#### DATA SUPPLIED:

•••

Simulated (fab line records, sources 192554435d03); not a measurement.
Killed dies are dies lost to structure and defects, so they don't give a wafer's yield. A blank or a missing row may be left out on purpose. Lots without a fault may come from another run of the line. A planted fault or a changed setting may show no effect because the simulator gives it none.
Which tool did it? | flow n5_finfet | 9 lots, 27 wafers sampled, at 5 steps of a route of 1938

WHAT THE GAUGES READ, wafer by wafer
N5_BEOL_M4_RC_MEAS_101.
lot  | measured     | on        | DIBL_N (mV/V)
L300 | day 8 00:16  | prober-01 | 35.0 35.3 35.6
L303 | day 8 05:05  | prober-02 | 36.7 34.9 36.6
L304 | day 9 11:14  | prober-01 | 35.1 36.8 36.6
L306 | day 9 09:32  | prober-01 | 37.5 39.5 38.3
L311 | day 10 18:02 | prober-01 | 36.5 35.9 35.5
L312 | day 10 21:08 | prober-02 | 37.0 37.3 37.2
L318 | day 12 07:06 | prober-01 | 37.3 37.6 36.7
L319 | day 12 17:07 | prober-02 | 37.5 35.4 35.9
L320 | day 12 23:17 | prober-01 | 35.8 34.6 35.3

•••

#### REQUIREMENT:
Write the listing out again in full, exactly as it stands above.

#### EXERCISE RESULT:
Simulated (fab line records, sources 192554435d03); not a measurement.
Killed dies are dies lost to structure and defects, so they don't give a wafer's yield. A blank or a missing row may be left out on purpose. Lots without a fault may come from another run of the line. A planted fault or a changed setting may show no effect because the simulator gives it none.
Which tool did it? | flow n5_finfet | 9 lots, 27 wafers sampled, at 5 steps of a route of 1938

WHAT THE GAUGES READ, wafer by wafer
N5_BEOL_M4_RC_MEAS_101.
lot  | measured     | on        | DIBL_N (mV/V)
L300 | day 8 00:16  | prober-01 | 35.0 35.3 35.6
L303 | day 8 05:05  | prober-02 | 36.7 34.9 36.6
L304 | day 9 11:14  | prober-01 | 35.1 36.8 36.6
L306 | day 9 09:32  | prober-01 | 37.5 39.5 38.3
L311 | day 10 18:02 | prober-01 | 36.5 35.9 35.5
L312 | day 10 21:08 | prober-02 | 37.0 37.3 37.2
L318 | day 12 07:06 | prober-01 | 37.3 37.6 36.7
L319 | day 12 17:07 | prober-02 | 37.5 35.4 35.9
L320 | day 12 23:17 | prober-01 | 35.8 34.6 35.3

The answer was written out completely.